__ASSIGNED TASK__:
Beginning with the opening line, set down each line of the material below exactly, stopping once the line with "Fill in the blank using the image." is done.

─── RECORD SET

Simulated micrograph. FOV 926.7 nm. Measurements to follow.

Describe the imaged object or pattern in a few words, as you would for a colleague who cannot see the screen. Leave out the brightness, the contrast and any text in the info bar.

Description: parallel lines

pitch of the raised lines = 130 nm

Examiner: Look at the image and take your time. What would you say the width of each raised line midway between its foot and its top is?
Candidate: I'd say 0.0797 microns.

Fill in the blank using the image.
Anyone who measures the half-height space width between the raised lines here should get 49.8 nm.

──────

__WRITTEN RESPONSE__:
Simulated micrograph. FOV 926.7 nm. Measurements to follow.

Describe the imaged object or pattern in a few words, as you would for a colleague who cannot see the screen. Leave out the brightness, the contrast and any text in the info bar.

Description: parallel lines

pitch of the raised lines = 130 nm

Examiner: Look at the image and take your time. What would you say the width of each raised line midway between its foot and its top is?
Candidate: I'd say 0.0797 microns.

Fill in the blank using the image.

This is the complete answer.